§ **Work item**: Word for word, print every entry below.

========
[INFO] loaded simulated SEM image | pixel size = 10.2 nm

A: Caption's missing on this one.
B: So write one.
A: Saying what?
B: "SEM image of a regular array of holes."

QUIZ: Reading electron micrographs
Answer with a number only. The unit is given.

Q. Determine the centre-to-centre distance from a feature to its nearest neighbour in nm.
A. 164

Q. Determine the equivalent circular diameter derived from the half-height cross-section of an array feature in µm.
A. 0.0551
========

§ **Response box**:
[INFO] loaded simulated SEM image | pixel size = 10.2 nm

A: Caption's missing on this one.
B: So write one.
A: Saying what?
B: "SEM image of a regular array of holes."

QUIZ: Reading electron micrographs
Answer with a number only. The unit is given.

Q. Determine the centre-to-centre distance from a feature to its nearest neighbour in nm.
A. 164

Q. Determine the equivalent circular diameter derived from the half-height cross-section of an array feature in µm.
A. 0.0551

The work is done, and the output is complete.